((
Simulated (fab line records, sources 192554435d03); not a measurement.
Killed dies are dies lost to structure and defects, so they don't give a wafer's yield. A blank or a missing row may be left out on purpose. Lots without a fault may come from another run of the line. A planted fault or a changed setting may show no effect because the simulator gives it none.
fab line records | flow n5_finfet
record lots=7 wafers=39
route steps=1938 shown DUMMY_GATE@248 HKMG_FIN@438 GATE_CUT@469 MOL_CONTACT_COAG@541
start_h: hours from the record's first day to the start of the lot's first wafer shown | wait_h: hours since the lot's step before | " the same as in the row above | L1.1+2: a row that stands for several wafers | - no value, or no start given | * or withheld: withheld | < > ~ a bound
))

WORK ORDER: Reproduce the data exactly. All of it is needed.

WRITTEN SOLUTION:
Simulated (fab line records, sources 192554435d03); not a measurement.
Killed dies are dies lost to structure and defects, so they don't give a wafer's yield. A blank or a missing row may be left out on purpose. Lots without a fault may come from another run of the line. A planted fault or a changed setting may show no effect because the simulator gives it none.
fab line records | flow n5_finfet
record lots=7 wafers=39
route steps=1938 shown DUMMY_GATE@248 HKMG_FIN@438 GATE_CUT@469 MOL_CONTACT_COAG@541
start_h: hours from the record's first day to the start of the lot's first wafer shown | wait_h: hours since the lot's step before | " the same as in the row above | L1.1+2: a row that stands for several wafers | - no value, or no start given | * or withheld: withheld | < > ~ a bound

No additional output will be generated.